-- EXTRACTED DATA follows --

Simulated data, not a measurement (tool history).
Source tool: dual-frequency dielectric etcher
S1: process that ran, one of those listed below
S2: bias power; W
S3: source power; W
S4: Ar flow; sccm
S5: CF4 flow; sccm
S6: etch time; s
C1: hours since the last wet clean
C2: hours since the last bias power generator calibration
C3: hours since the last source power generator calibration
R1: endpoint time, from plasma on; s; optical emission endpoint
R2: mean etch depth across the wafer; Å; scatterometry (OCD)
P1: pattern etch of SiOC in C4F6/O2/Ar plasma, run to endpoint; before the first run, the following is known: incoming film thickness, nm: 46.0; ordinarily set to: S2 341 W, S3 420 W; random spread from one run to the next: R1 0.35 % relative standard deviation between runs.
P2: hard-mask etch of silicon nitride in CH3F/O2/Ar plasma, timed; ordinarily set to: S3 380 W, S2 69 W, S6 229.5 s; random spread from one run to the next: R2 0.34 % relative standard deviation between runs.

-- EXTRACTED DATA concluded --

» WORK TASK
Once you find the line containing "P1: pattern etch", stop: reproduce exactly that line and every line of the data before it, and nothing else.

» RESULT
Simulated data, not a measurement (tool history).
Source tool: dual-frequency dielectric etcher
S1: process that ran, one of those listed below
S2: bias power; W
S3: source power; W
S4: Ar flow; sccm
S5: CF4 flow; sccm
S6: etch time; s
C1: hours since the last wet clean
C2: hours since the last bias power generator calibration
C3: hours since the last source power generator calibration
R1: endpoint time, from plasma on; s; optical emission endpoint
R2: mean etch depth across the wafer; Å; scatterometry (OCD)
P1: pattern etch of SiOC in C4F6/O2/Ar plasma, run to endpoint; before the first run, the following is known: incoming film thickness, nm: 46.0; ordinarily set to: S2 341 W, S3 420 W; random spread from one run to the next: R1 0.35 % relative standard deviation between runs.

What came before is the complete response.